▶ REQUIRED ACTION
A faithful copy of all the data below, please; leave no line out.

BEGIN

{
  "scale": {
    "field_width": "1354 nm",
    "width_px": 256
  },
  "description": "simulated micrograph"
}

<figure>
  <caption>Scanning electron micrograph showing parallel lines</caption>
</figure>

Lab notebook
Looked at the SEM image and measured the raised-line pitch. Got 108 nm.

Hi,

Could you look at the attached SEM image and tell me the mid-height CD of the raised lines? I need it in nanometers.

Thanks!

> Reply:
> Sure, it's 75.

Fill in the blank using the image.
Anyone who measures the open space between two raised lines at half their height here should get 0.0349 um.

END

▶ ANSWER SECTION
{
  "scale": {
    "field_width": "1354 nm",
    "width_px": 256
  },
  "description": "simulated micrograph"
}

<figure>
  <caption>Scanning electron micrograph showing parallel lines</caption>
</figure>

Lab notebook
Looked at the SEM image and measured the raised-line pitch. Got 108 nm.

Hi,

Could you look at the attached SEM image and tell me the mid-height CD of the raised lines? I need it in nanometers.

Thanks!

> Reply:
> Sure, it's 75.

Fill in the blank using the image.
Anyone who measures the open space between two raised lines at half their height here should get 0.0349 um.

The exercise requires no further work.